....................
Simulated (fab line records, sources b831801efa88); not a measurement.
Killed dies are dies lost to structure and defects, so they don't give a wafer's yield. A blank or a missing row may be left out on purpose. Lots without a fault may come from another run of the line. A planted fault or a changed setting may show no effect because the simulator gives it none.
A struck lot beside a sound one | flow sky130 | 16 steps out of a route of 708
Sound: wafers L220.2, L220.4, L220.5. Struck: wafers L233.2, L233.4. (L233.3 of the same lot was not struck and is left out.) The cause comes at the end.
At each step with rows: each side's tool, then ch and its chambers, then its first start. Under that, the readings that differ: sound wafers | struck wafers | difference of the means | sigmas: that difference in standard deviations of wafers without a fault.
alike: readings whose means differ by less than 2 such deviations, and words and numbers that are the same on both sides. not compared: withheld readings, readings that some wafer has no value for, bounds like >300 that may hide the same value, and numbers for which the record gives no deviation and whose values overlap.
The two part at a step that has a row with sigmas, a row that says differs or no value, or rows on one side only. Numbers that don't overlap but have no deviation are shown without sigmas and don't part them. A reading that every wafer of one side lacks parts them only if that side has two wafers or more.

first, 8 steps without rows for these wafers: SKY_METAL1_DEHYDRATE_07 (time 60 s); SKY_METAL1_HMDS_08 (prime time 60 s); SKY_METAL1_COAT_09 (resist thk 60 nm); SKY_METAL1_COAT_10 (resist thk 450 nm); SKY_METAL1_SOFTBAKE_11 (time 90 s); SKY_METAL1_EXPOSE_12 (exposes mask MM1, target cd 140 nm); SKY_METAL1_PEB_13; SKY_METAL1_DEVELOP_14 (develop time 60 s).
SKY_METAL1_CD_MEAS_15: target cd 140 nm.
....................

Required action.
Print exactly the lines of the listing above starting at the line containing "Sound: wafers L220.2, L220.4, L220.5." and ending at the line containing "alike: readings whose", both included.

Response box.
Sound: wafers L220.2, L220.4, L220.5. Struck: wafers L233.2, L233.4. (L233.3 of the same lot was not struck and is left out.) The cause comes at the end.
At each step with rows: each side's tool, then ch and its chambers, then its first start. Under that, the readings that differ: sound wafers | struck wafers | difference of the means | sigmas: that difference in standard deviations of wafers without a fault.
alike: readings whose means differ by less than 2 such deviations, and words and numbers that are the same on both sides. not compared: withheld readings, readings that some wafer has no value for, bounds like >300 that may hide the same value, and numbers for which the record gives no deviation and whose values overlap.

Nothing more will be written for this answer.